·····

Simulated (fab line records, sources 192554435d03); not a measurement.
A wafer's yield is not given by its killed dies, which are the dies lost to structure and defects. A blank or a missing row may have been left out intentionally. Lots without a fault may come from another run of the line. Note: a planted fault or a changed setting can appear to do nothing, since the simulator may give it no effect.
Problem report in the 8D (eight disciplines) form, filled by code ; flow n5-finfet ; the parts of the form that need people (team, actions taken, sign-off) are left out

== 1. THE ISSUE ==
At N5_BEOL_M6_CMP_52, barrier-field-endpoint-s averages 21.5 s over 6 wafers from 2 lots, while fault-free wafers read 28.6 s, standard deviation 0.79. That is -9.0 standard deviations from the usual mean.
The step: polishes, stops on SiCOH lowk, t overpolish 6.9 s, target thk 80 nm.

·····

> _WORK ITEM_: Copy all the records above exactly, missing none.

> _RESPONSE BOX_:
Simulated (fab line records, sources 192554435d03); not a measurement.
A wafer's yield is not given by its killed dies, which are the dies lost to structure and defects. A blank or a missing row may have been left out intentionally. Lots without a fault may come from another run of the line. Note: a planted fault or a changed setting can appear to do nothing, since the simulator may give it no effect.
Problem report in the 8D (eight disciplines) form, filled by code ; flow n5-finfet ; the parts of the form that need people (team, actions taken, sign-off) are left out

== 1. THE ISSUE ==
At N5_BEOL_M6_CMP_52, barrier-field-endpoint-s averages 21.5 s over 6 wafers from 2 lots, while fault-free wafers read 28.6 s, standard deviation 0.79. That is -9.0 standard deviations from the usual mean.
The step: polishes, stops on SiCOH lowk, t overpolish 6.9 s, target thk 80 nm.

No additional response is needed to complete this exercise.